## [EXERCISE]
Transcribe the whole listing precisely, leaving nothing out.

## [STORED DATA]
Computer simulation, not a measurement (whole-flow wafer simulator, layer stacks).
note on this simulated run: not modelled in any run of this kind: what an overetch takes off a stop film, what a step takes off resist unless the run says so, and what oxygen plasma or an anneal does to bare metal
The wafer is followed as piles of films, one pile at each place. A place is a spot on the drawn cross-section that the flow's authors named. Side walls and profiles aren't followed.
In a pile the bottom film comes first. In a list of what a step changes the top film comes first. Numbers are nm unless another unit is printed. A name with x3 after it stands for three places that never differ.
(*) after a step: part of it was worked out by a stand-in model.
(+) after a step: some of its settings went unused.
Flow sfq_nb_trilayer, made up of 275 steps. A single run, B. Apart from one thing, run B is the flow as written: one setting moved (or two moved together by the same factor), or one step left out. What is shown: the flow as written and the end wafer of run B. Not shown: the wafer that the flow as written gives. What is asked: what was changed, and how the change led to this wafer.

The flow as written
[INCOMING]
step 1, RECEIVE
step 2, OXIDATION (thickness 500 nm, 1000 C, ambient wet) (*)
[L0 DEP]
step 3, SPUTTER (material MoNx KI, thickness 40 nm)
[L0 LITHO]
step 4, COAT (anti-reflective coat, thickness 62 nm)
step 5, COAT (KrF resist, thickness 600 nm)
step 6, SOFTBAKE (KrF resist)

## [RESPONSE BOX]
Computer simulation, not a measurement (whole-flow wafer simulator, layer stacks).
note on this simulated run: not modelled in any run of this kind: what an overetch takes off a stop film, what a step takes off resist unless the run says so, and what oxygen plasma or an anneal does to bare metal
The wafer is followed as piles of films, one pile at each place. A place is a spot on the drawn cross-section that the flow's authors named. Side walls and profiles aren't followed.
In a pile the bottom film comes first. In a list of what a step changes the top film comes first. Numbers are nm unless another unit is printed. A name with x3 after it stands for three places that never differ.
(*) after a step: part of it was worked out by a stand-in model.
(+) after a step: some of its settings went unused.
Flow sfq_nb_trilayer, made up of 275 steps. A single run, B. Apart from one thing, run B is the flow as written: one setting moved (or two moved together by the same factor), or one step left out. What is shown: the flow as written and the end wafer of run B. Not shown: the wafer that the flow as written gives. What is asked: what was changed, and how the change led to this wafer.

The flow as written
[INCOMING]
step 1, RECEIVE
step 2, OXIDATION (thickness 500 nm, 1000 C, ambient wet) (*)
[L0 DEP]
step 3, SPUTTER (material MoNx KI, thickness 40 nm)
[L0 LITHO]
step 4, COAT (anti-reflective coat, thickness 62 nm)
step 5, COAT (KrF resist, thickness 600 nm)
step 6, SOFTBAKE (KrF resist)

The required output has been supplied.